**Provided records:**
++++
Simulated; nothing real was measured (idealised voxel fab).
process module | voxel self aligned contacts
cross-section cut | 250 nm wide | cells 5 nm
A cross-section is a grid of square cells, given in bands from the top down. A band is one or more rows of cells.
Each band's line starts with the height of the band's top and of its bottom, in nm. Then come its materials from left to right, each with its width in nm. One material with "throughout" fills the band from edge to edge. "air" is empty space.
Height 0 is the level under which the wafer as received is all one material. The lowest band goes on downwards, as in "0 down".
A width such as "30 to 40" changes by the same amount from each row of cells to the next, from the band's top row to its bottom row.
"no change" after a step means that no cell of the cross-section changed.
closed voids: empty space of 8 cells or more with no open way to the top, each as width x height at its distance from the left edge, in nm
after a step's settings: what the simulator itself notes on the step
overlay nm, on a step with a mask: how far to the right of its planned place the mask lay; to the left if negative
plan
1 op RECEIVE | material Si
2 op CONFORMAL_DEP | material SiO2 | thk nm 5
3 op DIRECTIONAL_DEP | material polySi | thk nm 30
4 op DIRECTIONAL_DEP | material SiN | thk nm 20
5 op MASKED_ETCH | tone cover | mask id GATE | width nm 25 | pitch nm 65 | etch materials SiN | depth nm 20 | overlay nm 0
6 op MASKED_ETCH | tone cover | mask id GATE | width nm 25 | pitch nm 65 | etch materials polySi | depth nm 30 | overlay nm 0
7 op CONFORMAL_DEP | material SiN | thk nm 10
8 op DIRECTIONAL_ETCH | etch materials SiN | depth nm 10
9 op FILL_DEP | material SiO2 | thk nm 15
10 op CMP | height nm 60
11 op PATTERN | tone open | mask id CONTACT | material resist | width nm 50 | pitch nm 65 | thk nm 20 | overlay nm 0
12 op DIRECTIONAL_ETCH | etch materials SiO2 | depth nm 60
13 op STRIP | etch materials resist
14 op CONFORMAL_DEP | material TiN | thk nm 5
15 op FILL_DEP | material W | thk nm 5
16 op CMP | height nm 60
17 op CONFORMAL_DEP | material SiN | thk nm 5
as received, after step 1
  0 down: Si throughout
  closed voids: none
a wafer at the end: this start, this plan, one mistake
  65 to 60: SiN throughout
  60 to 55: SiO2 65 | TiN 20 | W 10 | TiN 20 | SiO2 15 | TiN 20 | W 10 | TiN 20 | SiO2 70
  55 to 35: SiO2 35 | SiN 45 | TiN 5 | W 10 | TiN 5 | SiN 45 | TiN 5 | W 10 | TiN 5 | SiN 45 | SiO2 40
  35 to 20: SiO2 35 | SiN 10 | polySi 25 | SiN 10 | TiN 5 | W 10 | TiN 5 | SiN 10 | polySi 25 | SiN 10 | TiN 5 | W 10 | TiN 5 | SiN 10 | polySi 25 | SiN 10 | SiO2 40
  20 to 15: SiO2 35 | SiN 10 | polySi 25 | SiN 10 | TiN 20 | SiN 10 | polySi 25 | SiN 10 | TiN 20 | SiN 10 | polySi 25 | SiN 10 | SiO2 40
++++

**Assigned task:**
Reproduce the records above line by line, without any change, up to and including the line that holds "A cross-section is".

**Written reply:**
Simulated; nothing real was measured (idealised voxel fab).
process module | voxel self aligned contacts
cross-section cut | 250 nm wide | cells 5 nm
A cross-section is a grid of square cells, given in bands from the top down. A band is one or more rows of cells.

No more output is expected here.